#### Data records:
──────
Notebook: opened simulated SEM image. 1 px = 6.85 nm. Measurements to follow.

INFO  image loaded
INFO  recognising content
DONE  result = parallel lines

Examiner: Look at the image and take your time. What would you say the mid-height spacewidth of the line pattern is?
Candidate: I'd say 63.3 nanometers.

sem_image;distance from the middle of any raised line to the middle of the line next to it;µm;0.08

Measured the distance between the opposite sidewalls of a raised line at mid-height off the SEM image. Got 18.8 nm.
──────

#### Work task:
Could you give the data above again, exact in every line?

#### Exercise result:
Notebook: opened simulated SEM image. 1 px = 6.85 nm. Measurements to follow.

INFO  image loaded
INFO  recognising content
DONE  result = parallel lines

Examiner: Look at the image and take your time. What would you say the mid-height spacewidth of the line pattern is?
Candidate: I'd say 63.3 nanometers.

sem_image;distance from the middle of any raised line to the middle of the line next to it;µm;0.08

Measured the distance between the opposite sidewalls of a raised line at mid-height off the SEM image. Got 18.8 nm.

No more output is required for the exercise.